(Assigned task) Below are some records. Return exactly the lines from the one with "25,CMP,height nm 60" to the one with "30,DIRECTIONAL_ETCH,etch materials aC,depth", and nothing else.

(Material provided)
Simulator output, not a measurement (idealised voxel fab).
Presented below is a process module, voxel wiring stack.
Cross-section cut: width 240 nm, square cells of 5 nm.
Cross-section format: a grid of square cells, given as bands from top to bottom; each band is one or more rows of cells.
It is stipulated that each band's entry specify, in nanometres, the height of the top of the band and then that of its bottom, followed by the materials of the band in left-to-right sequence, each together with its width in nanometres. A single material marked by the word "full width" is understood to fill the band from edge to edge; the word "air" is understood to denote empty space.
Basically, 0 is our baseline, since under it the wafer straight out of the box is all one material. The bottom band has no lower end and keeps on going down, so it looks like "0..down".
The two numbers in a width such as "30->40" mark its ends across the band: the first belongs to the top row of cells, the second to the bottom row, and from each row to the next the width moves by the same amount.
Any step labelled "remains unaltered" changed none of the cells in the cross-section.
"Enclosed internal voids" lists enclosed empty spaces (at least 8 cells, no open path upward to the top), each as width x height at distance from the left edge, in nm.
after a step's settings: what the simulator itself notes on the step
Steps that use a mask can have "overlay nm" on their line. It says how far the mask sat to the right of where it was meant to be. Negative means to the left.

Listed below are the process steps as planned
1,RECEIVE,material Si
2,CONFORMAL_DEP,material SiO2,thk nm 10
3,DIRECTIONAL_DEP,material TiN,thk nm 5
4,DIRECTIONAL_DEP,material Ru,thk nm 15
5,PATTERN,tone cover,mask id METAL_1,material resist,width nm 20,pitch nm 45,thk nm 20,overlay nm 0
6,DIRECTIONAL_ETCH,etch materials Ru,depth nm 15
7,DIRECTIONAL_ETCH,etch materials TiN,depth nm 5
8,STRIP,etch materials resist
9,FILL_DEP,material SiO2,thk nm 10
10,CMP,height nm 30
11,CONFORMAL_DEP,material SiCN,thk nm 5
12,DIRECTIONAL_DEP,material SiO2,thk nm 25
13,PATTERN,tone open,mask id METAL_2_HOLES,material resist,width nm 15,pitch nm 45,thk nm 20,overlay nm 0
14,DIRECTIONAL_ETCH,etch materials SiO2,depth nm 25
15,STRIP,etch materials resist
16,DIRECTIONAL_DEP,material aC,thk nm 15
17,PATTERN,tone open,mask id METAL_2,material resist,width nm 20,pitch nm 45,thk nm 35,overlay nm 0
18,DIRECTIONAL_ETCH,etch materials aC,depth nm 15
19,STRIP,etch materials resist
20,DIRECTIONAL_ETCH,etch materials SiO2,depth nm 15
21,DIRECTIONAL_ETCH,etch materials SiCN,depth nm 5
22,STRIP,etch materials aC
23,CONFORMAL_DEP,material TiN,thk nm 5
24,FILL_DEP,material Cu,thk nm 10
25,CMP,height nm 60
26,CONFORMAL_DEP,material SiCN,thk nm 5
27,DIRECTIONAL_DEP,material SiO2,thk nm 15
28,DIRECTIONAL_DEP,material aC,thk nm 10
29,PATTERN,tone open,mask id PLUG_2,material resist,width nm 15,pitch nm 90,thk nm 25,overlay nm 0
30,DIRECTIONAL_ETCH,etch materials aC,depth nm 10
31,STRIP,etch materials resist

(Task result)
25,CMP,height nm 60
26,CONFORMAL_DEP,material SiCN,thk nm 5
27,DIRECTIONAL_DEP,material SiO2,thk nm 15
28,DIRECTIONAL_DEP,material aC,thk nm 10
29,PATTERN,tone open,mask id PLUG_2,material resist,width nm 15,pitch nm 90,thk nm 25,overlay nm 0
30,DIRECTIONAL_ETCH,etch materials aC,depth nm 10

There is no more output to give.